------------------------------------------------------------

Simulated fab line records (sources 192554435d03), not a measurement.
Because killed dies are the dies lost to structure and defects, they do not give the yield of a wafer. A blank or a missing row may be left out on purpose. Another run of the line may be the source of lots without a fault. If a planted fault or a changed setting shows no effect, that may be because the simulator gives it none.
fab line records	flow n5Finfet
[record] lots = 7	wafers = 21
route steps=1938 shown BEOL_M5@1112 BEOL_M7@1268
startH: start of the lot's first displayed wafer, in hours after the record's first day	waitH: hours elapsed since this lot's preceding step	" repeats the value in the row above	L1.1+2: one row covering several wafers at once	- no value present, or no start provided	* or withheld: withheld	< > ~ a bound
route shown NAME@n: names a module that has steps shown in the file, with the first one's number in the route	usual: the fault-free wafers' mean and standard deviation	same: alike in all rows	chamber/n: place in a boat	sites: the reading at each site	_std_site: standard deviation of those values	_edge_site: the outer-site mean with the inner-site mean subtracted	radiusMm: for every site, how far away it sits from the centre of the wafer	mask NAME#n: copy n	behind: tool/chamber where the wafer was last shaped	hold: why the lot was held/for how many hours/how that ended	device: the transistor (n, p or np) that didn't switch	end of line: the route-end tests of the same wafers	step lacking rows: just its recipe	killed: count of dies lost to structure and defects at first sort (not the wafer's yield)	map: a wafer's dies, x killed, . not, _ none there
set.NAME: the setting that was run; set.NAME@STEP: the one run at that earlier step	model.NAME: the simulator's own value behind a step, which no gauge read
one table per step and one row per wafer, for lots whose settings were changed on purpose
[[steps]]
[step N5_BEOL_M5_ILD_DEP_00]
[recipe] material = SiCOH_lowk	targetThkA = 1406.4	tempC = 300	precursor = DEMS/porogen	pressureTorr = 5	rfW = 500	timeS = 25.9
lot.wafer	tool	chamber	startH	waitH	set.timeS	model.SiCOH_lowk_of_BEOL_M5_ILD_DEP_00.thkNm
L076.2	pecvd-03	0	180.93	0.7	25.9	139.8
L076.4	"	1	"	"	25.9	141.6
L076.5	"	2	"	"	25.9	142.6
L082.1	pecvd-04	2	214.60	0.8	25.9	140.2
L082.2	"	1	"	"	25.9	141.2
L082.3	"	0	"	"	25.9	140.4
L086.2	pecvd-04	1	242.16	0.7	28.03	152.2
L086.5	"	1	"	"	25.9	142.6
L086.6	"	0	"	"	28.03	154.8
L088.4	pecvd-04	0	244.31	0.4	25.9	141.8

------------------------------------------------------------

__Work request__. The records above should be printed exactly, please, from the first line through the line containing "route shown NAME@n: names", with both ends kept and nothing past it.

__Task answer__.
Simulated fab line records (sources 192554435d03), not a measurement.
Because killed dies are the dies lost to structure and defects, they do not give the yield of a wafer. A blank or a missing row may be left out on purpose. Another run of the line may be the source of lots without a fault. If a planted fault or a changed setting shows no effect, that may be because the simulator gives it none.
fab line records	flow n5Finfet
[record] lots = 7	wafers = 21
route steps=1938 shown BEOL_M5@1112 BEOL_M7@1268
startH: start of the lot's first displayed wafer, in hours after the record's first day	waitH: hours elapsed since this lot's preceding step	" repeats the value in the row above	L1.1+2: one row covering several wafers at once	- no value present, or no start provided	* or withheld: withheld	< > ~ a bound
route shown NAME@n: names a module that has steps shown in the file, with the first one's number in the route	usual: the fault-free wafers' mean and standard deviation	same: alike in all rows	chamber/n: place in a boat	sites: the reading at each site	_std_site: standard deviation of those values	_edge_site: the outer-site mean with the inner-site mean subtracted	radiusMm: for every site, how far away it sits from the centre of the wafer	mask NAME#n: copy n	behind: tool/chamber where the wafer was last shaped	hold: why the lot was held/for how many hours/how that ended	device: the transistor (n, p or np) that didn't switch	end of line: the route-end tests of the same wafers	step lacking rows: just its recipe	killed: count of dies lost to structure and defects at first sort (not the wafer's yield)	map: a wafer's dies, x killed, . not, _ none there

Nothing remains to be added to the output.